ACTIVITY:
Give the records again in full, exactly as written.

RECORD EXCERPTS:
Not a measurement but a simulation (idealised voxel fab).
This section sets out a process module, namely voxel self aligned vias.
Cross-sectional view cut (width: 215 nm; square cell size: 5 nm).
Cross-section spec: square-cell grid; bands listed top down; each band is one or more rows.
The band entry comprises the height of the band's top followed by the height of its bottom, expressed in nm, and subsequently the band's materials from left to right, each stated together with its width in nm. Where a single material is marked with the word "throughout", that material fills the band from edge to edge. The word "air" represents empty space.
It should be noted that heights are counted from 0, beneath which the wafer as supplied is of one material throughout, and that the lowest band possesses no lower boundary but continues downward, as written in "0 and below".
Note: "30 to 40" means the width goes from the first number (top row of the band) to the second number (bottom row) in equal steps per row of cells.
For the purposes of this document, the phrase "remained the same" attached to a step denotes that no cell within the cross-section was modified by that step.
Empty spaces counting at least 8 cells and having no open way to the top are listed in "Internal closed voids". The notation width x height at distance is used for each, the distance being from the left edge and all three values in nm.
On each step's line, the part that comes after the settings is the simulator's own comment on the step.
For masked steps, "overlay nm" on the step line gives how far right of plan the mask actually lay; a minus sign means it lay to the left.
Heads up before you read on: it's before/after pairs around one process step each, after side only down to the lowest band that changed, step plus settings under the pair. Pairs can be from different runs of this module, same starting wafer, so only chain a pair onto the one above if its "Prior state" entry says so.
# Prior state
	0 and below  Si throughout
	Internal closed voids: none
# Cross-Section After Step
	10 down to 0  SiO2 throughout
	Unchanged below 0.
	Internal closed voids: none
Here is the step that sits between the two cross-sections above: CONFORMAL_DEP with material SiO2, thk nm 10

TASK ANSWER:
Not a measurement but a simulation (idealised voxel fab).
This section sets out a process module, namely voxel self aligned vias.
Cross-sectional view cut (width: 215 nm; square cell size: 5 nm).
Cross-section spec: square-cell grid; bands listed top down; each band is one or more rows.
The band entry comprises the height of the band's top followed by the height of its bottom, expressed in nm, and subsequently the band's materials from left to right, each stated together with its width in nm. Where a single material is marked with the word "throughout", that material fills the band from edge to edge. The word "air" represents empty space.
It should be noted that heights are counted from 0, beneath which the wafer as supplied is of one material throughout, and that the lowest band possesses no lower boundary but continues downward, as written in "0 and below".
Note: "30 to 40" means the width goes from the first number (top row of the band) to the second number (bottom row) in equal steps per row of cells.
For the purposes of this document, the phrase "remained the same" attached to a step denotes that no cell within the cross-section was modified by that step.
Empty spaces counting at least 8 cells and having no open way to the top are listed in "Internal closed voids". The notation width x height at distance is used for each, the distance being from the left edge and all three values in nm.
On each step's line, the part that comes after the settings is the simulator's own comment on the step.
For masked steps, "overlay nm" on the step line gives how far right of plan the mask actually lay; a minus sign means it lay to the left.
Heads up before you read on: it's before/after pairs around one process step each, after side only down to the lowest band that changed, step plus settings under the pair. Pairs can be from different runs of this module, same starting wafer, so only chain a pair onto the one above if its "Prior state" entry says so.
# Prior state
	0 and below  Si throughout
	Internal closed voids: none
# Cross-Section After Step
	10 down to 0  SiO2 throughout
	Unchanged below 0.
	Internal closed voids: none
Here is the step that sits between the two cross-sections above: CONFORMAL_DEP with material SiO2, thk nm 10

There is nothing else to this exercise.